== Work instruction ==
Restate word for word the lines that begin the listing and end with the line holding "[with the fault]: CVD".

== Stored data ==

-.-.-

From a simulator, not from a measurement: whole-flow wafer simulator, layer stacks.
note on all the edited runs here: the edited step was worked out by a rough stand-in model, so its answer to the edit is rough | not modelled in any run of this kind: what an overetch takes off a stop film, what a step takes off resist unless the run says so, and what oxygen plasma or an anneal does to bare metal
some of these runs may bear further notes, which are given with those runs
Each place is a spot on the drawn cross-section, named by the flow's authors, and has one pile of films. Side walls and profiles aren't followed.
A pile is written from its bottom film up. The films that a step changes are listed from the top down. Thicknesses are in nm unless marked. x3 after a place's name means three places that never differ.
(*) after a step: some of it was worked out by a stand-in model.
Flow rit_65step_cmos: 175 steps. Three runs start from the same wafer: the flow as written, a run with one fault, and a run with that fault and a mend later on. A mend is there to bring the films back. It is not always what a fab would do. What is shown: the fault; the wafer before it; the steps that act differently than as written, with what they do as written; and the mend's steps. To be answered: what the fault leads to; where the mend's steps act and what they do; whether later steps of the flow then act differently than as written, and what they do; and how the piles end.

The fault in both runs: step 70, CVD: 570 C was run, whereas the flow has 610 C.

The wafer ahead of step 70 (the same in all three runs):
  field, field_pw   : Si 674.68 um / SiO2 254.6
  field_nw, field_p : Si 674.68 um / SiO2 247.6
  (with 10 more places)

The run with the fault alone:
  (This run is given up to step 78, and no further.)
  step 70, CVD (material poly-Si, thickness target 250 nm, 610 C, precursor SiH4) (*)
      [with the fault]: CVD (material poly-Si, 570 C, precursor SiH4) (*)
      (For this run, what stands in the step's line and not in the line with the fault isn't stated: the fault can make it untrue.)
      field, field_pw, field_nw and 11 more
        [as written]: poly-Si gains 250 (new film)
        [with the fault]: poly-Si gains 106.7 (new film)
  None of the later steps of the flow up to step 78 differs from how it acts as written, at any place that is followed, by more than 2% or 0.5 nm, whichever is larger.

-.-.-

== Response ==
From a simulator, not from a measurement: whole-flow wafer simulator, layer stacks.
note on all the edited runs here: the edited step was worked out by a rough stand-in model, so its answer to the edit is rough | not modelled in any run of this kind: what an overetch takes off a stop film, what a step takes off resist unless the run says so, and what oxygen plasma or an anneal does to bare metal
some of these runs may bear further notes, which are given with those runs
Each place is a spot on the drawn cross-section, named by the flow's authors, and has one pile of films. Side walls and profiles aren't followed.
A pile is written from its bottom film up. The films that a step changes are listed from the top down. Thicknesses are in nm unless marked. x3 after a place's name means three places that never differ.
(*) after a step: some of it was worked out by a stand-in model.
Flow rit_65step_cmos: 175 steps. Three runs start from the same wafer: the flow as written, a run with one fault, and a run with that fault and a mend later on. A mend is there to bring the films back. It is not always what a fab would do. What is shown: the fault; the wafer before it; the steps that act differently than as written, with what they do as written; and the mend's steps. To be answered: what the fault leads to; where the mend's steps act and what they do; whether later steps of the flow then act differently than as written, and what they do; and how the piles end.

The fault in both runs: step 70, CVD: 570 C was run, whereas the flow has 610 C.

The wafer ahead of step 70 (the same in all three runs):
  field, field_pw   : Si 674.68 um / SiO2 254.6
  field_nw, field_p : Si 674.68 um / SiO2 247.6
  (with 10 more places)

The run with the fault alone:
  (This run is given up to step 78, and no further.)
  step 70, CVD (material poly-Si, thickness target 250 nm, 610 C, precursor SiH4) (*)
      [with the fault]: CVD (material poly-Si, 570 C, precursor SiH4) (*)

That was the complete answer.